• **Extracted records**
# # # #

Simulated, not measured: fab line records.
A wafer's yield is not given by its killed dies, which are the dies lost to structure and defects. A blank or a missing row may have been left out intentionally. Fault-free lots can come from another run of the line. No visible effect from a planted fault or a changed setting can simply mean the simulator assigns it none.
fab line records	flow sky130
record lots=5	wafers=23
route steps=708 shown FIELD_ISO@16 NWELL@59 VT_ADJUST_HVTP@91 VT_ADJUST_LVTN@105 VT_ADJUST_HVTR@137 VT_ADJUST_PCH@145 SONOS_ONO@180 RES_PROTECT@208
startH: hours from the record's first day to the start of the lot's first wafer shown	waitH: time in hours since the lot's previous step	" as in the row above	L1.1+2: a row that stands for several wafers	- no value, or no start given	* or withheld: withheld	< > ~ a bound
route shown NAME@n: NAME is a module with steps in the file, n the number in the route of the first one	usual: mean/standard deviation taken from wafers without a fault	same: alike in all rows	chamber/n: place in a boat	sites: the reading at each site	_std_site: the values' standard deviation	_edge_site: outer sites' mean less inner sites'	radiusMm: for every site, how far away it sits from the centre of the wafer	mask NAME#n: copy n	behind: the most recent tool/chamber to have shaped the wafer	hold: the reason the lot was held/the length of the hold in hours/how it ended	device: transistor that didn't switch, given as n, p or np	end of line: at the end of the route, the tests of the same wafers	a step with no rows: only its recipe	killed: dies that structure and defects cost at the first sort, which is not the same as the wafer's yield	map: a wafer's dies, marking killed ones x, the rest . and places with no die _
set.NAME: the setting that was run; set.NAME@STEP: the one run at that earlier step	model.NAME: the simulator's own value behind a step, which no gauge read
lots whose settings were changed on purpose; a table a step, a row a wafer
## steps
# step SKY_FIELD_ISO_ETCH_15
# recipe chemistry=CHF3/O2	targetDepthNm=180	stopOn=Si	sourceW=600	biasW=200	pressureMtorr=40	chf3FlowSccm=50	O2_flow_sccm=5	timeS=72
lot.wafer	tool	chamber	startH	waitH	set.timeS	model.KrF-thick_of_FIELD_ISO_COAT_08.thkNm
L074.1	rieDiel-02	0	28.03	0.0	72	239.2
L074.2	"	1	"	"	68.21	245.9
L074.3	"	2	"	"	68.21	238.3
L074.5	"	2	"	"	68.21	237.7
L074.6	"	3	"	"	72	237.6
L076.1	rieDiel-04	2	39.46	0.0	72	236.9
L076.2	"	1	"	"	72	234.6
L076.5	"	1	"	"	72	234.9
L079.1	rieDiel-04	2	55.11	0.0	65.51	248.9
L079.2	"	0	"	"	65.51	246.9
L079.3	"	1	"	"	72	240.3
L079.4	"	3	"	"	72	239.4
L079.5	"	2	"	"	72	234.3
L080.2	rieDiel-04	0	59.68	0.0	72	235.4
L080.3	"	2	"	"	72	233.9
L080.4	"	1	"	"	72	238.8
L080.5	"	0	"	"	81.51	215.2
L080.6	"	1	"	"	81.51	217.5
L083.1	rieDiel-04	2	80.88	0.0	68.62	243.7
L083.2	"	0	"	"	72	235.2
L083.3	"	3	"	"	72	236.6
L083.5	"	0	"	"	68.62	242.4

# # # #

• **Activity**
Reprint the data above from the opening line to the line holding "startH: hours from", inclusive, and nothing else.

• **Task output**
Simulated, not measured: fab line records.
A wafer's yield is not given by its killed dies, which are the dies lost to structure and defects. A blank or a missing row may have been left out intentionally. Fault-free lots can come from another run of the line. No visible effect from a planted fault or a changed setting can simply mean the simulator assigns it none.
fab line records	flow sky130
record lots=5	wafers=23
route steps=708 shown FIELD_ISO@16 NWELL@59 VT_ADJUST_HVTP@91 VT_ADJUST_LVTN@105 VT_ADJUST_HVTR@137 VT_ADJUST_PCH@145 SONOS_ONO@180 RES_PROTECT@208
startH: hours from the record's first day to the start of the lot's first wafer shown	waitH: time in hours since the lot's previous step	" as in the row above	L1.1+2: a row that stands for several wafers	- no value, or no start given	* or withheld: withheld	< > ~ a bound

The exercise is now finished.